### [Data under study]
************

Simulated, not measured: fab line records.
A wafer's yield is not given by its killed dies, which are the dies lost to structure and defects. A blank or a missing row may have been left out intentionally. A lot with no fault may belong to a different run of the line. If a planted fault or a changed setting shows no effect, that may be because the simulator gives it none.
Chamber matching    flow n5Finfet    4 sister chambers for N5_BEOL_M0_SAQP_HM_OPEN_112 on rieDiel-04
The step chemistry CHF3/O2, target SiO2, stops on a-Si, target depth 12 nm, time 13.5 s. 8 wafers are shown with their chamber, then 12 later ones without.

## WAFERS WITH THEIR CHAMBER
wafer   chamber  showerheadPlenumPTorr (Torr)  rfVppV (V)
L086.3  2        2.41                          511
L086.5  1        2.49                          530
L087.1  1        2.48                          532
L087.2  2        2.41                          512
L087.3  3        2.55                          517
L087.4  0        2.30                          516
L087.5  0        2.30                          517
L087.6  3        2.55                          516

************

### [Assignment]
From the opening line of the data above through the line holding "The step chemistry", give every line again exactly as it stands.

### [Task output]
Simulated, not measured: fab line records.
A wafer's yield is not given by its killed dies, which are the dies lost to structure and defects. A blank or a missing row may have been left out intentionally. A lot with no fault may belong to a different run of the line. If a planted fault or a changed setting shows no effect, that may be because the simulator gives it none.
Chamber matching    flow n5Finfet    4 sister chambers for N5_BEOL_M0_SAQP_HM_OPEN_112 on rieDiel-04
The step chemistry CHF3/O2, target SiO2, stops on a-Si, target depth 12 nm, time 13.5 s. 8 wafers are shown with their chamber, then 12 later ones without.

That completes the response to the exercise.